> [ASSIGNMENT]: Reproduce each line from the first in the data through the line that contains "L091.3,can't be placed: 2 or 1 or 0,0" exactly; give nothing else.

[INPUT DATA Boundary: Start]
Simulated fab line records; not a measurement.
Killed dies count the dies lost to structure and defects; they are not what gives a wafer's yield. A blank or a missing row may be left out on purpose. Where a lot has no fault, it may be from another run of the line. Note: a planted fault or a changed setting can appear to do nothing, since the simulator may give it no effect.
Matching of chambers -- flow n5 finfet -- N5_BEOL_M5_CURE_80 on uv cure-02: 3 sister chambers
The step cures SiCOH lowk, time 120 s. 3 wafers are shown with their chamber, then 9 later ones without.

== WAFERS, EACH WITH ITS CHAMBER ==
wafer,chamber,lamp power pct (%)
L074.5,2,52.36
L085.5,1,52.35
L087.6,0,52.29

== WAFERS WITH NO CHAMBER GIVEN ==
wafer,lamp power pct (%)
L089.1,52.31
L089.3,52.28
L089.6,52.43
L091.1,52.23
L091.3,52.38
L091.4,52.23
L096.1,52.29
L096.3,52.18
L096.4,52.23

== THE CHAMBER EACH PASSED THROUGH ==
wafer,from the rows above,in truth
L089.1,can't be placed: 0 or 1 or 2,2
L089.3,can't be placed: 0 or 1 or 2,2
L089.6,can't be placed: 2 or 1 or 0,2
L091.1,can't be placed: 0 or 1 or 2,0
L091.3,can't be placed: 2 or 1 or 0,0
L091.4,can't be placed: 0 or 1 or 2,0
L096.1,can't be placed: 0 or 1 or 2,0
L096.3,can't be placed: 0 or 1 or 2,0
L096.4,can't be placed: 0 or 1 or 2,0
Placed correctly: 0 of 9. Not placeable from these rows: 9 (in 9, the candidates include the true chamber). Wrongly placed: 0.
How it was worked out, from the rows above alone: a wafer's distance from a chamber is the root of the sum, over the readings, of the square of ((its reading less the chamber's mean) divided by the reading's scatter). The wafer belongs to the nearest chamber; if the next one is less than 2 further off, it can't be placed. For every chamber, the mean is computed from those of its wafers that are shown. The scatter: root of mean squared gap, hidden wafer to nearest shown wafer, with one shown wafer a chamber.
[INPUT DATA Boundary: End]

> [WRITTEN REPLY]:
Simulated fab line records; not a measurement.
Killed dies count the dies lost to structure and defects; they are not what gives a wafer's yield. A blank or a missing row may be left out on purpose. Where a lot has no fault, it may be from another run of the line. Note: a planted fault or a changed setting can appear to do nothing, since the simulator may give it no effect.
Matching of chambers -- flow n5 finfet -- N5_BEOL_M5_CURE_80 on uv cure-02: 3 sister chambers
The step cures SiCOH lowk, time 120 s. 3 wafers are shown with their chamber, then 9 later ones without.

== WAFERS, EACH WITH ITS CHAMBER ==
wafer,chamber,lamp power pct (%)
L074.5,2,52.36
L085.5,1,52.35
L087.6,0,52.29

== WAFERS WITH NO CHAMBER GIVEN ==
wafer,lamp power pct (%)
L089.1,52.31
L089.3,52.28
L089.6,52.43
L091.1,52.23
L091.3,52.38
L091.4,52.23
L096.1,52.29
L096.3,52.18
L096.4,52.23

== THE CHAMBER EACH PASSED THROUGH ==
wafer,from the rows above,in truth
L089.1,can't be placed: 0 or 1 or 2,2
L089.3,can't be placed: 0 or 1 or 2,2
L089.6,can't be placed: 2 or 1 or 0,2
L091.1,can't be placed: 0 or 1 or 2,0
L091.3,can't be placed: 2 or 1 or 0,0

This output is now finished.